• TASK ITEM
Retype every entry below without any change.

• SUPPLIED MATERIAL
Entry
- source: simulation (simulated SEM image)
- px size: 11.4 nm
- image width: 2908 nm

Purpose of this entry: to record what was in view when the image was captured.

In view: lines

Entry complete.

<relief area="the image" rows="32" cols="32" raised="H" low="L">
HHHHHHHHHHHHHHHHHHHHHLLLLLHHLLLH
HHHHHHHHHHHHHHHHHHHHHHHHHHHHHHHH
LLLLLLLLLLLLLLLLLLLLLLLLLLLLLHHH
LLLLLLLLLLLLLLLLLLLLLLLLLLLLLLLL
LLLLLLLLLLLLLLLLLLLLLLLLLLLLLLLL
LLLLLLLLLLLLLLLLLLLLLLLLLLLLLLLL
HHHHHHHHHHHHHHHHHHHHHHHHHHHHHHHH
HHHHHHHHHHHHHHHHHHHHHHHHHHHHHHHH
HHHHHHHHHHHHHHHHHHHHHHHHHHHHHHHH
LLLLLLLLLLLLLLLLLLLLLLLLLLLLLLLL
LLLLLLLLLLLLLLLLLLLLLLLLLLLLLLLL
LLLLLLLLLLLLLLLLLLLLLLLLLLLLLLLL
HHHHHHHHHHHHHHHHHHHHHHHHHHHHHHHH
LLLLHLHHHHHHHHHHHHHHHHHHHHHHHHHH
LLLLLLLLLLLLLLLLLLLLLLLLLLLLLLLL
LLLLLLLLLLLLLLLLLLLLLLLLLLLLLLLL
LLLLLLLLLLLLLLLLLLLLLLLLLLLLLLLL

• EXPECTED ANSWER
Entry
- source: simulation (simulated SEM image)
- px size: 11.4 nm
- image width: 2908 nm

Purpose of this entry: to record what was in view when the image was captured.

In view: lines

Entry complete.

<relief area="the image" rows="32" cols="32" raised="H" low="L">
HHHHHHHHHHHHHHHHHHHHHLLLLLHHLLLH
HHHHHHHHHHHHHHHHHHHHHHHHHHHHHHHH
LLLLLLLLLLLLLLLLLLLLLLLLLLLLLHHH
LLLLLLLLLLLLLLLLLLLLLLLLLLLLLLLL
LLLLLLLLLLLLLLLLLLLLLLLLLLLLLLLL
LLLLLLLLLLLLLLLLLLLLLLLLLLLLLLLL
HHHHHHHHHHHHHHHHHHHHHHHHHHHHHHHH
HHHHHHHHHHHHHHHHHHHHHHHHHHHHHHHH
HHHHHHHHHHHHHHHHHHHHHHHHHHHHHHHH
LLLLLLLLLLLLLLLLLLLLLLLLLLLLLLLL
LLLLLLLLLLLLLLLLLLLLLLLLLLLLLLLL
LLLLLLLLLLLLLLLLLLLLLLLLLLLLLLLL
HHHHHHHHHHHHHHHHHHHHHHHHHHHHHHHH
LLLLHLHHHHHHHHHHHHHHHHHHHHHHHHHH
LLLLLLLLLLLLLLLLLLLLLLLLLLLLLLLL
LLLLLLLLLLLLLLLLLLLLLLLLLLLLLLLL
LLLLLLLLLLLLLLLLLLLLLLLLLLLLLLLL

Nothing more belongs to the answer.